Stored data:
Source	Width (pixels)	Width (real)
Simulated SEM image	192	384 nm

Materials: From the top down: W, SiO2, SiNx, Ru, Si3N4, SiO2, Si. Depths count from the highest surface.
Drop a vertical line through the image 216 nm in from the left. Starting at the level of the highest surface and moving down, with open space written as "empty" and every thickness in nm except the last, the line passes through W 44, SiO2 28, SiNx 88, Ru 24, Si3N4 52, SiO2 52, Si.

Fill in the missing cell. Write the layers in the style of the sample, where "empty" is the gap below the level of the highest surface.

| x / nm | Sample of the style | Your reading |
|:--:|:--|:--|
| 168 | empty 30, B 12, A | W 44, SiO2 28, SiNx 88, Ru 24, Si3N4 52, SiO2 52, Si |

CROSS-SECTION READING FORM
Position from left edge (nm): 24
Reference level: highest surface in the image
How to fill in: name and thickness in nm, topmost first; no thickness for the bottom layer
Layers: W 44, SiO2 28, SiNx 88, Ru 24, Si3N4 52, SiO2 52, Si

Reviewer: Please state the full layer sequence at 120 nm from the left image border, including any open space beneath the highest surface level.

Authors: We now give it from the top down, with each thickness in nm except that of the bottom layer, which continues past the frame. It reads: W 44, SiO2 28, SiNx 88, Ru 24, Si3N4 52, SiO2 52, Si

Requirement: Beginning at the opening line of the data, transcribe each line exactly until you reach the line with "Reviewer: Please state", which you also include, and go no further.

Answer box:
Source	Width (pixels)	Width (real)
Simulated SEM image	192	384 nm

Materials: From the top down: W, SiO2, SiNx, Ru, Si3N4, SiO2, Si. Depths count from the highest surface.
Drop a vertical line through the image 216 nm in from the left. Starting at the level of the highest surface and moving down, with open space written as "empty" and every thickness in nm except the last, the line passes through W 44, SiO2 28, SiNx 88, Ru 24, Si3N4 52, SiO2 52, Si.

Fill in the missing cell. Write the layers in the style of the sample, where "empty" is the gap below the level of the highest surface.

| x / nm | Sample of the style | Your reading |
|:--:|:--|:--|
| 168 | empty 30, B 12, A | W 44, SiO2 28, SiNx 88, Ru 24, Si3N4 52, SiO2 52, Si |

CROSS-SECTION READING FORM
Position from left edge (nm): 24
Reference level: highest surface in the image
How to fill in: name and thickness in nm, topmost first; no thickness for the bottom layer
Layers: W 44, SiO2 28, SiNx 88, Ru 24, Si3N4 52, SiO2 52, Si

Reviewer: Please state the full layer sequence at 120 nm from the left image border, including any open space beneath the highest surface level.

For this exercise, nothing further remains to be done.